= Action item =
For this exercise, repeat the listing below from its first line through the line containing "some of these", exactly as written.

= Data shown =
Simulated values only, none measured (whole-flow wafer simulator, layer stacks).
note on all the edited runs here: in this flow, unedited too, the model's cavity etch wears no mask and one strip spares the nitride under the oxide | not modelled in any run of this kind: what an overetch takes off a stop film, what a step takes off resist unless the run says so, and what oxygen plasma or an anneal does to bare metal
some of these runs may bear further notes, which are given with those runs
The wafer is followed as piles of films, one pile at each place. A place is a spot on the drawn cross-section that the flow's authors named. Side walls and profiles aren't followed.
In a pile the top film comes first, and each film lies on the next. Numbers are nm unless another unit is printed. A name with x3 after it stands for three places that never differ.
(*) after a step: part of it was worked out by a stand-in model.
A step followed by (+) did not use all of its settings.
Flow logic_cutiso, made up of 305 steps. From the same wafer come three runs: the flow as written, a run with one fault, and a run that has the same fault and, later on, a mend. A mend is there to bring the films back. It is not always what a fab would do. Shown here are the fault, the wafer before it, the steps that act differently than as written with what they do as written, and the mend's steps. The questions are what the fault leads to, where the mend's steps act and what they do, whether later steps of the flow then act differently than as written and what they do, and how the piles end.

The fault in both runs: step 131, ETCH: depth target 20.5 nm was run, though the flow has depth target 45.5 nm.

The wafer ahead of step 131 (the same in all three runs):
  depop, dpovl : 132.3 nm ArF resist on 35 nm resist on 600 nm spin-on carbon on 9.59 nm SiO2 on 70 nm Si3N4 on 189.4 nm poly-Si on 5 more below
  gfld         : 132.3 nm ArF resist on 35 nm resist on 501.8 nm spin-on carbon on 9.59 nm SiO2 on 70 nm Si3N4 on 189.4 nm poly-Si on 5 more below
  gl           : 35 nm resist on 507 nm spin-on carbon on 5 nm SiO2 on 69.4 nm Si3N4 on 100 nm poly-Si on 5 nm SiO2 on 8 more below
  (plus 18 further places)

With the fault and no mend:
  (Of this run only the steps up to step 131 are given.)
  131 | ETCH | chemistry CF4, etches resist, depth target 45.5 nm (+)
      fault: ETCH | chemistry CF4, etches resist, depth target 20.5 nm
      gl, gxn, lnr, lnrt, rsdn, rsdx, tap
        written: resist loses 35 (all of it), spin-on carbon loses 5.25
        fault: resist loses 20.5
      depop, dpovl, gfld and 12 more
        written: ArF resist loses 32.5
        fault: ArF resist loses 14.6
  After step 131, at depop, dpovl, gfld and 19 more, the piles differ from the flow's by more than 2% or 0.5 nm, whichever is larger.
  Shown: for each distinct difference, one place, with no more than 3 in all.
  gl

= Written response =
Simulated values only, none measured (whole-flow wafer simulator, layer stacks).
note on all the edited runs here: in this flow, unedited too, the model's cavity etch wears no mask and one strip spares the nitride under the oxide | not modelled in any run of this kind: what an overetch takes off a stop film, what a step takes off resist unless the run says so, and what oxygen plasma or an anneal does to bare metal
some of these runs may bear further notes, which are given with those runs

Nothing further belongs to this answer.